▶ **Dataset excerpts**

-=-=-

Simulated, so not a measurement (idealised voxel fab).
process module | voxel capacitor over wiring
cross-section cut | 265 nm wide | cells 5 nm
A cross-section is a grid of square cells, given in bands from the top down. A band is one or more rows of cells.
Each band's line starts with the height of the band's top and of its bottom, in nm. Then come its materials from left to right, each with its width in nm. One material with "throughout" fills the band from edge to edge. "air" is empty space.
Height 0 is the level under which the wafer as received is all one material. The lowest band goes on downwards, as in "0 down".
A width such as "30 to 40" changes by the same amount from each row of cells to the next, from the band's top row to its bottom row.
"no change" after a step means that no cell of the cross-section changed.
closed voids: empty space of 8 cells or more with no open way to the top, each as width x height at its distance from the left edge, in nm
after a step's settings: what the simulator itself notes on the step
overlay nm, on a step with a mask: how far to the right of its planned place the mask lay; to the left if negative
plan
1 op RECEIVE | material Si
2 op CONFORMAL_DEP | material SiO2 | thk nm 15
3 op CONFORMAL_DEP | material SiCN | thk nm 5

-=-=-

▶ **Exercise**
Full transcription, please: every entry, exactly as written.

▶ **Response area**
Simulated, so not a measurement (idealised voxel fab).
process module | voxel capacitor over wiring
cross-section cut | 265 nm wide | cells 5 nm
A cross-section is a grid of square cells, given in bands from the top down. A band is one or more rows of cells.
Each band's line starts with the height of the band's top and of its bottom, in nm. Then come its materials from left to right, each with its width in nm. One material with "throughout" fills the band from edge to edge. "air" is empty space.
Height 0 is the level under which the wafer as received is all one material. The lowest band goes on downwards, as in "0 down".
A width such as "30 to 40" changes by the same amount from each row of cells to the next, from the band's top row to its bottom row.
"no change" after a step means that no cell of the cross-section changed.
closed voids: empty space of 8 cells or more with no open way to the top, each as width x height at its distance from the left edge, in nm
after a step's settings: what the simulator itself notes on the step
overlay nm, on a step with a mask: how far to the right of its planned place the mask lay; to the left if negative
plan
1 op RECEIVE | material Si
2 op CONFORMAL_DEP | material SiO2 | thk nm 15
3 op CONFORMAL_DEP | material SiCN | thk nm 5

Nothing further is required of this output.